▶ [EXERCISE DATA]
%%

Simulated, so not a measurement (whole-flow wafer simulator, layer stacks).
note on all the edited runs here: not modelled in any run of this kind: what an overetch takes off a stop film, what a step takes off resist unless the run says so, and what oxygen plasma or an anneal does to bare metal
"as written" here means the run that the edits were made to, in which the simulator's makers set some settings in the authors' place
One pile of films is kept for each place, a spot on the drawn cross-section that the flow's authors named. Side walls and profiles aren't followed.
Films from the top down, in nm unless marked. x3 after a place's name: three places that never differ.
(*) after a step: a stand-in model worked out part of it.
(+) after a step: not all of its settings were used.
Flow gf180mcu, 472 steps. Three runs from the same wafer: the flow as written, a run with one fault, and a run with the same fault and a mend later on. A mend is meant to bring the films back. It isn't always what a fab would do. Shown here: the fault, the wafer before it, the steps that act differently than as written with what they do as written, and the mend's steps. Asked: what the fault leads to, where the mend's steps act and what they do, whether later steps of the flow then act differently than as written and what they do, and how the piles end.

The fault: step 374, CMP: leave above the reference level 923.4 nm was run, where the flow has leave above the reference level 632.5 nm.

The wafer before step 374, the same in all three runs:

%%

▶ [ASSIGNMENT]
Your job here is to copy the entries above exactly.

▶ [RESPONSE AREA]
Simulated, so not a measurement (whole-flow wafer simulator, layer stacks).
note on all the edited runs here: not modelled in any run of this kind: what an overetch takes off a stop film, what a step takes off resist unless the run says so, and what oxygen plasma or an anneal does to bare metal
"as written" here means the run that the edits were made to, in which the simulator's makers set some settings in the authors' place
One pile of films is kept for each place, a spot on the drawn cross-section that the flow's authors named. Side walls and profiles aren't followed.
Films from the top down, in nm unless marked. x3 after a place's name: three places that never differ.
(*) after a step: a stand-in model worked out part of it.
(+) after a step: not all of its settings were used.
Flow gf180mcu, 472 steps. Three runs from the same wafer: the flow as written, a run with one fault, and a run with the same fault and a mend later on. A mend is meant to bring the films back. It isn't always what a fab would do. Shown here: the fault, the wafer before it, the steps that act differently than as written with what they do as written, and the mend's steps. Asked: what the fault leads to, where the mend's steps act and what they do, whether later steps of the flow then act differently than as written and what they do, and how the piles end.

The fault: step 374, CMP: leave above the reference level 923.4 nm was run, where the flow has leave above the reference level 632.5 nm.

The wafer before step 374, the same in all three runs:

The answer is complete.